— Work order —
Exactly the lines starting at the line containing "C1: hours of" and ending at the line containing "The 37 runs" are to be written out from the listing below, both included.

+ + +

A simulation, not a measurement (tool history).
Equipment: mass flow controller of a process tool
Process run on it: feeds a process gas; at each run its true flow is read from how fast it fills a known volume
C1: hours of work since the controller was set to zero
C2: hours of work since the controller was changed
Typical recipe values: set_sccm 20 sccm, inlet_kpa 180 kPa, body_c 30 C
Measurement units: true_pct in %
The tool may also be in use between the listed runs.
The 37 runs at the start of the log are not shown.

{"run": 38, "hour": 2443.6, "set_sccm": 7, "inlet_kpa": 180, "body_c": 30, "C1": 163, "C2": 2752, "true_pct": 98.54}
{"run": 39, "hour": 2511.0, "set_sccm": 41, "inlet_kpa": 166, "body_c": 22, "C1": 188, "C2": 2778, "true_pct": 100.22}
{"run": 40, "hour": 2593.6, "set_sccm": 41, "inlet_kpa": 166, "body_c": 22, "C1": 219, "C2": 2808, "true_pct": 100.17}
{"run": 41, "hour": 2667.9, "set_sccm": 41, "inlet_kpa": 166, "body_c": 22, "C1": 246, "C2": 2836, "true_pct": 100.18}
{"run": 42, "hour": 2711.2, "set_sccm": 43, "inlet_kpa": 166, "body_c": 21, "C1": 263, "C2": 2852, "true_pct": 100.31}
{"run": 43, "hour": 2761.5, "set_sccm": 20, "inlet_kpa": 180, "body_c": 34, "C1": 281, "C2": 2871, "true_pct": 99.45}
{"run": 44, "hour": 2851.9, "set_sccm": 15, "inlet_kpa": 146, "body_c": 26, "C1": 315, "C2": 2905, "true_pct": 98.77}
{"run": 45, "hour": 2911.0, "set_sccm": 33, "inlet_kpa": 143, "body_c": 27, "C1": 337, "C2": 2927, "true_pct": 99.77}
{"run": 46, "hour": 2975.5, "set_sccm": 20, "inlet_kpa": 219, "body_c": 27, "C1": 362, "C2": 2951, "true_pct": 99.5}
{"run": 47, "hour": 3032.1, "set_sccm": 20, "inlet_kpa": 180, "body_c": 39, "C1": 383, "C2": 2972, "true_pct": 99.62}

+ + +

— Answer section —
C1: hours of work since the controller was set to zero
C2: hours of work since the controller was changed
Typical recipe values: set_sccm 20 sccm, inlet_kpa 180 kPa, body_c 30 C
Measurement units: true_pct in %
The tool may also be in use between the listed runs.
The 37 runs at the start of the log are not shown.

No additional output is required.